Restate, word for word, the lines from the opening line of the data through the line containing "LLLLLLHLLLLLLLHHLLLLLHHHLLLLLHHH", both included, and nothing else.

# Record excerpts:
____________

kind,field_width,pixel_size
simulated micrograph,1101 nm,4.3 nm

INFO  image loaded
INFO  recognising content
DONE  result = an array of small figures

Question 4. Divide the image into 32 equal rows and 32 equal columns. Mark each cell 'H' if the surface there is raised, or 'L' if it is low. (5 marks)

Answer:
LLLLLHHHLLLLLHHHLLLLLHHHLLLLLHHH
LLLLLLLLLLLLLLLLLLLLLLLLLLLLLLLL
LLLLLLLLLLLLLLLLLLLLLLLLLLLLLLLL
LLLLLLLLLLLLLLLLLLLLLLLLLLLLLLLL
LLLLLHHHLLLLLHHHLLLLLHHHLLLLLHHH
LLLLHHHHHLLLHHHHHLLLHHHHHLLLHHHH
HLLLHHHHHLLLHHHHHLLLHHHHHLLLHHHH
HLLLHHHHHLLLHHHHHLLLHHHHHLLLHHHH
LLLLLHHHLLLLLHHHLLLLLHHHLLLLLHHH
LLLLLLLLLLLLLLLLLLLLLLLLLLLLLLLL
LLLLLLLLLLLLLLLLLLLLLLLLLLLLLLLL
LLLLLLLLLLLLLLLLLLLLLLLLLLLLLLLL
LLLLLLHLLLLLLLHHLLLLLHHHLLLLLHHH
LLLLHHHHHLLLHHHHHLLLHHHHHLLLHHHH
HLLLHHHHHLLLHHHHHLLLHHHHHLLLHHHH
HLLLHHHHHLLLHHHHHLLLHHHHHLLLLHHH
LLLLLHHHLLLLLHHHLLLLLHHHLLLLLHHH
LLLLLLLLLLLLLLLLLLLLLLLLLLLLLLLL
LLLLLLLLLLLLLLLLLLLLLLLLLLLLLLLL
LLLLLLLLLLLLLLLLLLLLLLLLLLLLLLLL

____________

# Response:
kind,field_width,pixel_size
simulated micrograph,1101 nm,4.3 nm

INFO  image loaded
INFO  recognising content
DONE  result = an array of small figures

Question 4. Divide the image into 32 equal rows and 32 equal columns. Mark each cell 'H' if the surface there is raised, or 'L' if it is low. (5 marks)

Answer:
LLLLLHHHLLLLLHHHLLLLLHHHLLLLLHHH
LLLLLLLLLLLLLLLLLLLLLLLLLLLLLLLL
LLLLLLLLLLLLLLLLLLLLLLLLLLLLLLLL
LLLLLLLLLLLLLLLLLLLLLLLLLLLLLLLL
LLLLLHHHLLLLLHHHLLLLLHHHLLLLLHHH
LLLLHHHHHLLLHHHHHLLLHHHHHLLLHHHH
HLLLHHHHHLLLHHHHHLLLHHHHHLLLHHHH
HLLLHHHHHLLLHHHHHLLLHHHHHLLLHHHH
LLLLLHHHLLLLLHHHLLLLLHHHLLLLLHHH
LLLLLLLLLLLLLLLLLLLLLLLLLLLLLLLL
LLLLLLLLLLLLLLLLLLLLLLLLLLLLLLLL
LLLLLLLLLLLLLLLLLLLLLLLLLLLLLLLL
LLLLLLHLLLLLLLHHLLLLLHHHLLLLLHHH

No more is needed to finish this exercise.